● **Action item**
What do the lines from the top of the data through the line with "C4: hours since" say? Quote them exactly and include both ends.

┌─ Extracted entries
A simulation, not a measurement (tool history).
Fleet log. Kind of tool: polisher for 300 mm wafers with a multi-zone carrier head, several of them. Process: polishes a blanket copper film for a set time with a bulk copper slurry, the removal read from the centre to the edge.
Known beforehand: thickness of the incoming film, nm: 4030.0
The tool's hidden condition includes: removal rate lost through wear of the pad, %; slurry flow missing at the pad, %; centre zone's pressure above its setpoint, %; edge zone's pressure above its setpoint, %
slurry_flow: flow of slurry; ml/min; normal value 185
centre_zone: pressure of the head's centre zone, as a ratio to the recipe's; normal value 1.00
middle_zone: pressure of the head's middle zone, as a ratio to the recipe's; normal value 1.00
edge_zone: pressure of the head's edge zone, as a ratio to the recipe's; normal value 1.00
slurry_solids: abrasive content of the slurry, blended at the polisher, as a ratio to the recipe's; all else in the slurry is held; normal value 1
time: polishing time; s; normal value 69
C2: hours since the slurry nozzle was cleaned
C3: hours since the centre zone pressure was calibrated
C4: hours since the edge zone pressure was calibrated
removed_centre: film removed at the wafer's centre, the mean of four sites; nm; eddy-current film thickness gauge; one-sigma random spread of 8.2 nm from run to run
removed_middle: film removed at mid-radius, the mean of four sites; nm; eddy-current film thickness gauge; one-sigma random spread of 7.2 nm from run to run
└─

● **Exercise result**
A simulation, not a measurement (tool history).
Fleet log. Kind of tool: polisher for 300 mm wafers with a multi-zone carrier head, several of them. Process: polishes a blanket copper film for a set time with a bulk copper slurry, the removal read from the centre to the edge.
Known beforehand: thickness of the incoming film, nm: 4030.0
The tool's hidden condition includes: removal rate lost through wear of the pad, %; slurry flow missing at the pad, %; centre zone's pressure above its setpoint, %; edge zone's pressure above its setpoint, %
slurry_flow: flow of slurry; ml/min; normal value 185
centre_zone: pressure of the head's centre zone, as a ratio to the recipe's; normal value 1.00
middle_zone: pressure of the head's middle zone, as a ratio to the recipe's; normal value 1.00
edge_zone: pressure of the head's edge zone, as a ratio to the recipe's; normal value 1.00
slurry_solids: abrasive content of the slurry, blended at the polisher, as a ratio to the recipe's; all else in the slurry is held; normal value 1
time: polishing time; s; normal value 69
C2: hours since the slurry nozzle was cleaned
C3: hours since the centre zone pressure was calibrated
C4: hours since the edge zone pressure was calibrated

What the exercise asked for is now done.